## WORK ITEM:
Give again the lines of the data from its first line through the line with "Square cell edge". Change nothing.

──────

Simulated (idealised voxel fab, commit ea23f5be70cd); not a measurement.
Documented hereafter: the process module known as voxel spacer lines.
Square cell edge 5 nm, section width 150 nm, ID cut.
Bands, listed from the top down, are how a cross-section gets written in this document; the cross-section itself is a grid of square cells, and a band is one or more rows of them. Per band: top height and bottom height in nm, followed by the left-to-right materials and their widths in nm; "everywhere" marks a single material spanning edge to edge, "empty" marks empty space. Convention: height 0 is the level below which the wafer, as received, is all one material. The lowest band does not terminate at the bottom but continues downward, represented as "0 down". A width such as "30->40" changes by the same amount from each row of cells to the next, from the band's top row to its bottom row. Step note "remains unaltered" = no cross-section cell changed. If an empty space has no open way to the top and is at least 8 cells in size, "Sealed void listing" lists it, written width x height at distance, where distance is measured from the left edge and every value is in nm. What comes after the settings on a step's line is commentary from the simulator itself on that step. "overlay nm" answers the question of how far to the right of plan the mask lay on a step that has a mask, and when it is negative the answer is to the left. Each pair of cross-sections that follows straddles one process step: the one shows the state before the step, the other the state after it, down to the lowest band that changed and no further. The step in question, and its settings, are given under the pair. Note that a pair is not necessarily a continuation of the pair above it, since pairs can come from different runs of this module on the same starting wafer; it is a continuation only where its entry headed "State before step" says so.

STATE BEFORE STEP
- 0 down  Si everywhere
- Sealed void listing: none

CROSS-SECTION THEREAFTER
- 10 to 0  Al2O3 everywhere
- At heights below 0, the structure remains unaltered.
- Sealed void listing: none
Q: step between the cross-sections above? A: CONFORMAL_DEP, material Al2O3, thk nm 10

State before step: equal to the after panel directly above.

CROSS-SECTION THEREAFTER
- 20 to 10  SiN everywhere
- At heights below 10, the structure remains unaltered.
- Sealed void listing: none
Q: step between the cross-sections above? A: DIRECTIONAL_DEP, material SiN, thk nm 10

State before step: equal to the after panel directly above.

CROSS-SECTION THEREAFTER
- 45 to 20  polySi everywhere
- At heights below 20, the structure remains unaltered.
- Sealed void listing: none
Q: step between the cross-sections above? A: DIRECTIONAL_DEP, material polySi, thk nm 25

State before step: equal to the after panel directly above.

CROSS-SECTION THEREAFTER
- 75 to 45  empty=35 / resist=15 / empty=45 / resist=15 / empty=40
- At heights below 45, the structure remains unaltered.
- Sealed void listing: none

──────

## WRITTEN RESPONSE:
Simulated (idealised voxel fab, commit ea23f5be70cd); not a measurement.
Documented hereafter: the process module known as voxel spacer lines.
Square cell edge 5 nm, section width 150 nm, ID cut.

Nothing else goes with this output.